» **Work instruction**: Repeat every record exactly as written.

─── Given entries

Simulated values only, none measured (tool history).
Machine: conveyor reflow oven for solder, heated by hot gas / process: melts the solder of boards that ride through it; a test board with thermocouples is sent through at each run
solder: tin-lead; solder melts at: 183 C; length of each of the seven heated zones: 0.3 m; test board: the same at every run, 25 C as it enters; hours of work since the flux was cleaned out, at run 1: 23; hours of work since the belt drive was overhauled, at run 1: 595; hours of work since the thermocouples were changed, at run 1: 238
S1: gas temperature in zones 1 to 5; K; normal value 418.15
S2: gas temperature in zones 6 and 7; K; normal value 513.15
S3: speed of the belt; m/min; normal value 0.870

──────

» **Result**:
Simulated values only, none measured (tool history).
Machine: conveyor reflow oven for solder, heated by hot gas / process: melts the solder of boards that ride through it; a test board with thermocouples is sent through at each run
solder: tin-lead; solder melts at: 183 C; length of each of the seven heated zones: 0.3 m; test board: the same at every run, 25 C as it enters; hours of work since the flux was cleaned out, at run 1: 23; hours of work since the belt drive was overhauled, at run 1: 595; hours of work since the thermocouples were changed, at run 1: 238
S1: gas temperature in zones 1 to 5; K; normal value 418.15
S2: gas temperature in zones 6 and 7; K; normal value 513.15
S3: speed of the belt; m/min; normal value 0.870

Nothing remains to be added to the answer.